* Required action: Beginning with the very first line, please reproduce the entries exactly through the line containing "Unit conventions: phosphosilicate_glass_etched_nm".

══ Extracted information ══
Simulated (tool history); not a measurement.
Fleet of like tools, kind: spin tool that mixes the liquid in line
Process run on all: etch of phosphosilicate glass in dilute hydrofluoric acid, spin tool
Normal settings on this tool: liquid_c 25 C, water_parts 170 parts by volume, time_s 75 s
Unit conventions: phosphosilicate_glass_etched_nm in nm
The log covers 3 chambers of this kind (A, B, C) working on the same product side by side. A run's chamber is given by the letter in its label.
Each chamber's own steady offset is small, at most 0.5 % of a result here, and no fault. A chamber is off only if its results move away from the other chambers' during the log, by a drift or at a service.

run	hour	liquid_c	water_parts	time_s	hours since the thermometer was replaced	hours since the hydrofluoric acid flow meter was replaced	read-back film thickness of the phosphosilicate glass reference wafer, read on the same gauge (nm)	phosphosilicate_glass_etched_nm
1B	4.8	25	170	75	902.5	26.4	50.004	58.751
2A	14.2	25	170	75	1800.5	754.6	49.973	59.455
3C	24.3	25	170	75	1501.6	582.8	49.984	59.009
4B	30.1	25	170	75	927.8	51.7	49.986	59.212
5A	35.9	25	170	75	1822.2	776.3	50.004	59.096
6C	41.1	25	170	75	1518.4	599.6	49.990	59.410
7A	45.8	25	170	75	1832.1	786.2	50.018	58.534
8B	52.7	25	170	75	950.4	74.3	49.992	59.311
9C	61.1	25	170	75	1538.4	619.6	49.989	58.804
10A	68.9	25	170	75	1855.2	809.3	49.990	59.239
═══

* Task output:
Simulated (tool history); not a measurement.
Fleet of like tools, kind: spin tool that mixes the liquid in line
Process run on all: etch of phosphosilicate glass in dilute hydrofluoric acid, spin tool
Normal settings on this tool: liquid_c 25 C, water_parts 170 parts by volume, time_s 75 s
Unit conventions: phosphosilicate_glass_etched_nm in nm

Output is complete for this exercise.